* [Requirement] Return exactly the listing's lines, from its first line to the line holding "Section shown: cut.", ends included.

:::
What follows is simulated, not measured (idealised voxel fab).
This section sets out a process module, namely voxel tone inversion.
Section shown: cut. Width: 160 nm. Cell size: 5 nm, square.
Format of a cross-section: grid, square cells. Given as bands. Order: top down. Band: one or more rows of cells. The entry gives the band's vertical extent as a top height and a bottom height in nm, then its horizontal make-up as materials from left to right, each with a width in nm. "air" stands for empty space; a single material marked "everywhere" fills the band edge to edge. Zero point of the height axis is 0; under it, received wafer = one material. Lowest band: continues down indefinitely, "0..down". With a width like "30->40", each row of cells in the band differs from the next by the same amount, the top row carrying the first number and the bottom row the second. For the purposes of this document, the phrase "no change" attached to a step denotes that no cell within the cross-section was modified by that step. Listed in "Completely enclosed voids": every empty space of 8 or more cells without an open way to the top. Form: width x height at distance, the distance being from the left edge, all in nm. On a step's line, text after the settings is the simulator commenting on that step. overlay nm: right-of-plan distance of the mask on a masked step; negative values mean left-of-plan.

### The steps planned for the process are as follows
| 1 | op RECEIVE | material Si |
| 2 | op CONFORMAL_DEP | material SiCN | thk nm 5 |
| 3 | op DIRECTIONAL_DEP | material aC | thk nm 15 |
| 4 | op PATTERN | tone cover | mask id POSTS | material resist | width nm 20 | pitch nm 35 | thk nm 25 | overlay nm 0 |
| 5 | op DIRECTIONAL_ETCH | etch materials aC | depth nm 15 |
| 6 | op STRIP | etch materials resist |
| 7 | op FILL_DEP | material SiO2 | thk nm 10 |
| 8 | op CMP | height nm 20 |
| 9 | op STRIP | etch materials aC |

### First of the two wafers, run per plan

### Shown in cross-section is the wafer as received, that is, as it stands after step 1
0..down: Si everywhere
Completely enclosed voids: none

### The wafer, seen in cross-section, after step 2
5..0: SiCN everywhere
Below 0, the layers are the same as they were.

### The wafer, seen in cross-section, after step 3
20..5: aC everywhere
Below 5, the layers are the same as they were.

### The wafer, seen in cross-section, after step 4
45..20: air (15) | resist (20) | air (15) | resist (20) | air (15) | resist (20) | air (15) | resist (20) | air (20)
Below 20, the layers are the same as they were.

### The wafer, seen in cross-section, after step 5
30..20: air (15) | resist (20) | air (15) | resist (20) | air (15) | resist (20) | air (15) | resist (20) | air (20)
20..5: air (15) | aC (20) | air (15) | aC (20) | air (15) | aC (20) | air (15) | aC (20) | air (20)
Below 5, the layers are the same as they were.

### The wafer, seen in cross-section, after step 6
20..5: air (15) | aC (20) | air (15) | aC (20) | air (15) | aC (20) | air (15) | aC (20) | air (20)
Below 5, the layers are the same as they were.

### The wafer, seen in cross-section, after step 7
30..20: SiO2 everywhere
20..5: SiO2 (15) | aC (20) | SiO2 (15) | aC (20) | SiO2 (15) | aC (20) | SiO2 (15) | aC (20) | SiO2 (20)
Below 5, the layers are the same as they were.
:::

* [Task response]
What follows is simulated, not measured (idealised voxel fab).
This section sets out a process module, namely voxel tone inversion.
Section shown: cut. Width: 160 nm. Cell size: 5 nm, square.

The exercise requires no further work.